▶ _Required action_: Set down, exactly as written, every line from the top of the records below to the line containing "the wafer (nm)", both ends included, and no others.

☆ ☆ ☆ ☆ ☆ ☆ ☆

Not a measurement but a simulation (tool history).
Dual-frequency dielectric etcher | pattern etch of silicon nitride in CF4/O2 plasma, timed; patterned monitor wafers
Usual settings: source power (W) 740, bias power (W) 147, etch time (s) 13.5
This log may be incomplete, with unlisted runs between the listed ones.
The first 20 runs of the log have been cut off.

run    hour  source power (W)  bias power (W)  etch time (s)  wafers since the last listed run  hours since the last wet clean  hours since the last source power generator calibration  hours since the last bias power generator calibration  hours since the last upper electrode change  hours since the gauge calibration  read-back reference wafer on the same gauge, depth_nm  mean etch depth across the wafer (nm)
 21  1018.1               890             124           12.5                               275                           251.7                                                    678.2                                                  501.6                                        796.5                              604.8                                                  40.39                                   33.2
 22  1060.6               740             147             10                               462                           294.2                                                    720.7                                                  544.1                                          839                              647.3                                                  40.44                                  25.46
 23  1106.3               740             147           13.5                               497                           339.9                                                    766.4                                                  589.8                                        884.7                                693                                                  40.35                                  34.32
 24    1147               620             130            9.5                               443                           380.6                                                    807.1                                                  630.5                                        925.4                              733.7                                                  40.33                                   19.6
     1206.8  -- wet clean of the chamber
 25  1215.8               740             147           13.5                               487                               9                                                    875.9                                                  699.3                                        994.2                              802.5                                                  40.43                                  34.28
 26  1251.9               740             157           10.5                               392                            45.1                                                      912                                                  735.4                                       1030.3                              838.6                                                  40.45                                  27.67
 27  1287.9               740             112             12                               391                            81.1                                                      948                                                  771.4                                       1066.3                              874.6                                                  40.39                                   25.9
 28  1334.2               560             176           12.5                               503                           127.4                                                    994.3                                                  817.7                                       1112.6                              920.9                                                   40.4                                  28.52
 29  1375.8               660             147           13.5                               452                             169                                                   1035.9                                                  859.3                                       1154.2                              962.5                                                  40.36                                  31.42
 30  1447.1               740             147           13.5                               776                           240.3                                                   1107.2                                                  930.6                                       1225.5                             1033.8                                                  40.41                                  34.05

☆ ☆ ☆ ☆ ☆ ☆ ☆

▶ _Written reply_:
Not a measurement but a simulation (tool history).
Dual-frequency dielectric etcher | pattern etch of silicon nitride in CF4/O2 plasma, timed; patterned monitor wafers
Usual settings: source power (W) 740, bias power (W) 147, etch time (s) 13.5
This log may be incomplete, with unlisted runs between the listed ones.
The first 20 runs of the log have been cut off.

run    hour  source power (W)  bias power (W)  etch time (s)  wafers since the last listed run  hours since the last wet clean  hours since the last source power generator calibration  hours since the last bias power generator calibration  hours since the last upper electrode change  hours since the gauge calibration  read-back reference wafer on the same gauge, depth_nm  mean etch depth across the wafer (nm)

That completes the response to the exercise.